- Excerpted data:
BEGIN
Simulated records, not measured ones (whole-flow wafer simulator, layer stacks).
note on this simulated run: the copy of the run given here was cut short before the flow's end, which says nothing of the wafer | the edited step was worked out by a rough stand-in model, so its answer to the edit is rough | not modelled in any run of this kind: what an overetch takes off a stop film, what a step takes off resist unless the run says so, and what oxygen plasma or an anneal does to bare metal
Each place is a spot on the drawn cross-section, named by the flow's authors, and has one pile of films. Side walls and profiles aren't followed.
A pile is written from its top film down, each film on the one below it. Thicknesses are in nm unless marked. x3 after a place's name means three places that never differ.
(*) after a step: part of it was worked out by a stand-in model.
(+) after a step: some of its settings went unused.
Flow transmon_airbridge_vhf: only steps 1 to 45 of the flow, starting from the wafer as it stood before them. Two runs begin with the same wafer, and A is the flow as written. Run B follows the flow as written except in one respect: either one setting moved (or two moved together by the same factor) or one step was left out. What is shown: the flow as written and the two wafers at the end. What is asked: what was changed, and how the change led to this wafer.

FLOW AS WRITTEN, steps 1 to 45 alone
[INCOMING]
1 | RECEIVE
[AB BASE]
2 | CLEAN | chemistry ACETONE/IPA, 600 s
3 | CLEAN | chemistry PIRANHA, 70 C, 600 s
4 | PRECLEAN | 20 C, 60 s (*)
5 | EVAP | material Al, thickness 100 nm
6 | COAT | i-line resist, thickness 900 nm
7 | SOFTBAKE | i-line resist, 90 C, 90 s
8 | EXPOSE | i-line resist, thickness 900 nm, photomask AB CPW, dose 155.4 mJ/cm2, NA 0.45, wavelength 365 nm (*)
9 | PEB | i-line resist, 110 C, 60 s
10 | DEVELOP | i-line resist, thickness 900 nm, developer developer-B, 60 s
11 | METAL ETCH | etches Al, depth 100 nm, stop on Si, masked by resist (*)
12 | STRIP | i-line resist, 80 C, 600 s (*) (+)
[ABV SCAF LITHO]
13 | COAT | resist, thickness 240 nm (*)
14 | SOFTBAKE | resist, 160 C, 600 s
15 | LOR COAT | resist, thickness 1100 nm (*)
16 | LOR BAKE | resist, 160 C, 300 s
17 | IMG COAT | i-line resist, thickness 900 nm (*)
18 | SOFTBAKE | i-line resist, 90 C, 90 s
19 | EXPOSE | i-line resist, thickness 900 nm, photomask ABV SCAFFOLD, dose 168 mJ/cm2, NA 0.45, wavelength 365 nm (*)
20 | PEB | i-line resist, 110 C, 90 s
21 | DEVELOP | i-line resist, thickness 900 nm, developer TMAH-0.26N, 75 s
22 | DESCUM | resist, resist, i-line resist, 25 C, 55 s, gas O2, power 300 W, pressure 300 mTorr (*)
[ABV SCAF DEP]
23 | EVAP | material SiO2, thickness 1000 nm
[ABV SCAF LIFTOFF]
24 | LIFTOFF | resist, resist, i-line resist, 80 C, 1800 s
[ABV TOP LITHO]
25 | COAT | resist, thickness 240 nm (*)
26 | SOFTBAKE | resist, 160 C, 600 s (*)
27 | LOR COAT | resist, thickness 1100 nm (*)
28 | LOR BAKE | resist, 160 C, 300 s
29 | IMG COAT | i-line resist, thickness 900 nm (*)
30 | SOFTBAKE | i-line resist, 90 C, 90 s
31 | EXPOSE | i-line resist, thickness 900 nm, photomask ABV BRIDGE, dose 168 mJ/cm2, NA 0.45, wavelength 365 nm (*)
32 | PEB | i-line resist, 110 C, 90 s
END

- Exercise: Begin with the first line of the listing above and write out each line exactly, ending with the line that contains "note on this".

- Response area:
Simulated records, not measured ones (whole-flow wafer simulator, layer stacks).
note on this simulated run: the copy of the run given here was cut short before the flow's end, which says nothing of the wafer | the edited step was worked out by a rough stand-in model, so its answer to the edit is rough | not modelled in any run of this kind: what an overetch takes off a stop film, what a step takes off resist unless the run says so, and what oxygen plasma or an anneal does to bare metal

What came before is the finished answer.